# [Exercise]
Reprint every line of the data, keeping each character intact.

# [Excerpted records]
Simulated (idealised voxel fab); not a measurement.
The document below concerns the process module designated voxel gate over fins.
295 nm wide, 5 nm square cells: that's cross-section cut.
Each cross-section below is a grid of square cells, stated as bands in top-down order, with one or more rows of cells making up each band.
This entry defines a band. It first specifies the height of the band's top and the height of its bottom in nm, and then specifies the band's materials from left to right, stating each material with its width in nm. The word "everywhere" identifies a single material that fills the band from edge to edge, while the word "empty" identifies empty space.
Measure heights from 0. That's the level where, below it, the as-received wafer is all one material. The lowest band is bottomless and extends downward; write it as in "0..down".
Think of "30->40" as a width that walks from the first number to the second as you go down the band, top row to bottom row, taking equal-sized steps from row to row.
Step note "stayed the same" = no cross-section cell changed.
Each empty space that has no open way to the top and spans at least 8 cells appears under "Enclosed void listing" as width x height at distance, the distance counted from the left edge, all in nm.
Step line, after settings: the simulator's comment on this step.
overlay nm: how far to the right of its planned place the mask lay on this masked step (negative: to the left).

# [Answer section]
Simulated (idealised voxel fab); not a measurement.
The document below concerns the process module designated voxel gate over fins.
295 nm wide, 5 nm square cells: that's cross-section cut.
Each cross-section below is a grid of square cells, stated as bands in top-down order, with one or more rows of cells making up each band.
This entry defines a band. It first specifies the height of the band's top and the height of its bottom in nm, and then specifies the band's materials from left to right, stating each material with its width in nm. The word "everywhere" identifies a single material that fills the band from edge to edge, while the word "empty" identifies empty space.
Measure heights from 0. That's the level where, below it, the as-received wafer is all one material. The lowest band is bottomless and extends downward; write it as in "0..down".
Think of "30->40" as a width that walks from the first number to the second as you go down the band, top row to bottom row, taking equal-sized steps from row to row.
Step note "stayed the same" = no cross-section cell changed.
Each empty space that has no open way to the top and spans at least 8 cells appears under "Enclosed void listing" as width x height at distance, the distance counted from the left edge, all in nm.
Step line, after settings: the simulator's comment on this step.
overlay nm: how far to the right of its planned place the mask lay on this masked step (negative: to the left).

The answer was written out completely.